▶ **WORK REQUEST**
Output the lines below exactly, please, from the first line until the line with "Quantity | Unit | Reading", counting both.

▶ **RECORD EXCERPTS**
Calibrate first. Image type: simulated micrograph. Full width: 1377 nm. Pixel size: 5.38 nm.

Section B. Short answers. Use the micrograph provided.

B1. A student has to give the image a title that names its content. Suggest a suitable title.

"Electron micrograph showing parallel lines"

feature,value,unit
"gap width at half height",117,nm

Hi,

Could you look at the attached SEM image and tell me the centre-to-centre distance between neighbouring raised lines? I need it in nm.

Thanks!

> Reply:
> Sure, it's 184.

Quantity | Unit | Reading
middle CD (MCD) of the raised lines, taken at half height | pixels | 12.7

▶ **WRITTEN REPLY**
Calibrate first. Image type: simulated micrograph. Full width: 1377 nm. Pixel size: 5.38 nm.

Section B. Short answers. Use the micrograph provided.

B1. A student has to give the image a title that names its content. Suggest a suitable title.

"Electron micrograph showing parallel lines"

feature,value,unit
"gap width at half height",117,nm

Hi,

Could you look at the attached SEM image and tell me the centre-to-centre distance between neighbouring raised lines? I need it in nm.

Thanks!

> Reply:
> Sure, it's 184.

Quantity | Unit | Reading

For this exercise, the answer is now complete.